Please write out the listing beneath this sentence exactly, from its first line to the line with "SiN | thk nm 5 |", and stop there.

++++ Source material ++++

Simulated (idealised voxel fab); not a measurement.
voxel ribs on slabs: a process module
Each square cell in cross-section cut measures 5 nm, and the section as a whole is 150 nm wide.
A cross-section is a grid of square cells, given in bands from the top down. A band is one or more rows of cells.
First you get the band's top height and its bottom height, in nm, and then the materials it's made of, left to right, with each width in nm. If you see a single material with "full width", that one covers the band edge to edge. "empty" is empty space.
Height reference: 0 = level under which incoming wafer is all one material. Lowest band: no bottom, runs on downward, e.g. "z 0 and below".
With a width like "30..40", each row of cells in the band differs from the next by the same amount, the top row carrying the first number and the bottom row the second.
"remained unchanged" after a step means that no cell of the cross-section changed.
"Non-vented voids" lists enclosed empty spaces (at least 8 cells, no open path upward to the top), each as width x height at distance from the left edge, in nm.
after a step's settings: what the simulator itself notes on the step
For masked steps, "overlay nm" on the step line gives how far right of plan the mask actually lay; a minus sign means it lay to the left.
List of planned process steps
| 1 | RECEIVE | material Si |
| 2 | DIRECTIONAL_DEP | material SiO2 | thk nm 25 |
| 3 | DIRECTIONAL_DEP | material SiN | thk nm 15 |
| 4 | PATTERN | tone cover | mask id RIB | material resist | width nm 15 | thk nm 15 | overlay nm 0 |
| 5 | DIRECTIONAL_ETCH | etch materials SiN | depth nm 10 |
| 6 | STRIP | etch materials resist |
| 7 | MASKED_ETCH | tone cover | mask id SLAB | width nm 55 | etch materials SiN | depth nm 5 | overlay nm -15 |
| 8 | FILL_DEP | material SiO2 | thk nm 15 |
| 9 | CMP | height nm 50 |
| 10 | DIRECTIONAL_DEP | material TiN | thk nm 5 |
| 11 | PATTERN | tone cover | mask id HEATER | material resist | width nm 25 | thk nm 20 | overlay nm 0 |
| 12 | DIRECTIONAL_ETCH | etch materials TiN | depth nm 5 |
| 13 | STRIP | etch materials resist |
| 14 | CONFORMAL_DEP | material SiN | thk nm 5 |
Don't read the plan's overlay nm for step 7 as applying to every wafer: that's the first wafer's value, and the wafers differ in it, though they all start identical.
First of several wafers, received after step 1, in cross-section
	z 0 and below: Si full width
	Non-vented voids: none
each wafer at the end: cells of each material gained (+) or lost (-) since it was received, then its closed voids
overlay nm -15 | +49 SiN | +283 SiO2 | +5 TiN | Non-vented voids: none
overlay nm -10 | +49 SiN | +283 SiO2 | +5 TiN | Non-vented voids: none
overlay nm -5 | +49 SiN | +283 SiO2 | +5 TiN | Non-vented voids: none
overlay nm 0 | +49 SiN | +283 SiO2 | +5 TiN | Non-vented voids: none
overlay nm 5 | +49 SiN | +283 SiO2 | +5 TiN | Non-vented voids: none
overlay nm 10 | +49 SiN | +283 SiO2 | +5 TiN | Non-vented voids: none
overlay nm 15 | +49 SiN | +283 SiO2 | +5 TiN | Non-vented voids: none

++++

- _Response area_
Simulated (idealised voxel fab); not a measurement.
voxel ribs on slabs: a process module
Each square cell in cross-section cut measures 5 nm, and the section as a whole is 150 nm wide.
A cross-section is a grid of square cells, given in bands from the top down. A band is one or more rows of cells.
First you get the band's top height and its bottom height, in nm, and then the materials it's made of, left to right, with each width in nm. If you see a single material with "full width", that one covers the band edge to edge. "empty" is empty space.
Height reference: 0 = level under which incoming wafer is all one material. Lowest band: no bottom, runs on downward, e.g. "z 0 and below".
With a width like "30..40", each row of cells in the band differs from the next by the same amount, the top row carrying the first number and the bottom row the second.
"remained unchanged" after a step means that no cell of the cross-section changed.
"Non-vented voids" lists enclosed empty spaces (at least 8 cells, no open path upward to the top), each as width x height at distance from the left edge, in nm.
after a step's settings: what the simulator itself notes on the step
For masked steps, "overlay nm" on the step line gives how far right of plan the mask actually lay; a minus sign means it lay to the left.
List of planned process steps
| 1 | RECEIVE | material Si |
| 2 | DIRECTIONAL_DEP | material SiO2 | thk nm 25 |
| 3 | DIRECTIONAL_DEP | material SiN | thk nm 15 |
| 4 | PATTERN | tone cover | mask id RIB | material resist | width nm 15 | thk nm 15 | overlay nm 0 |
| 5 | DIRECTIONAL_ETCH | etch materials SiN | depth nm 10 |
| 6 | STRIP | etch materials resist |
| 7 | MASKED_ETCH | tone cover | mask id SLAB | width nm 55 | etch materials SiN | depth nm 5 | overlay nm -15 |
| 8 | FILL_DEP | material SiO2 | thk nm 15 |
| 9 | CMP | height nm 50 |
| 10 | DIRECTIONAL_DEP | material TiN | thk nm 5 |
| 11 | PATTERN | tone cover | mask id HEATER | material resist | width nm 25 | thk nm 20 | overlay nm 0 |
| 12 | DIRECTIONAL_ETCH | etch materials TiN | depth nm 5 |
| 13 | STRIP | etch materials resist |
| 14 | CONFORMAL_DEP | material SiN | thk nm 5 |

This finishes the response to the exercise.